**Brief:** After locating the line that contains "HHHHHHHHHHHHHLLH" in the records below, write out exactly that line and each line after it through the one that contains "LLLHHHLLLHHHLLLH", and nothing else.

=== Data extracts ===
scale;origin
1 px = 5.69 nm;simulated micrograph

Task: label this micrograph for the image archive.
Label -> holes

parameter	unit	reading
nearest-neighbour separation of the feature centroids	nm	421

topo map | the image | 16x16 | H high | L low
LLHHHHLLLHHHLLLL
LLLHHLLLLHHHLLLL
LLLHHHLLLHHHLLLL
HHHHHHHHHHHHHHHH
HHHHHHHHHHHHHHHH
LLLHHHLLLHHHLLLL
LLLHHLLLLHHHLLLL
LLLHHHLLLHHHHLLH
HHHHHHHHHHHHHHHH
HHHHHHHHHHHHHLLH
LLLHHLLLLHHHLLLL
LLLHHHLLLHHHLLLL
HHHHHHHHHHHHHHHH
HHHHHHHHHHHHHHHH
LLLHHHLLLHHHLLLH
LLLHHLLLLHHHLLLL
===

**Task solution:**
HHHHHHHHHHHHHLLH
LLLHHLLLLHHHLLLL
LLLHHHLLLHHHLLLL
HHHHHHHHHHHHHHHH
HHHHHHHHHHHHHHHH
LLLHHHLLLHHHLLLH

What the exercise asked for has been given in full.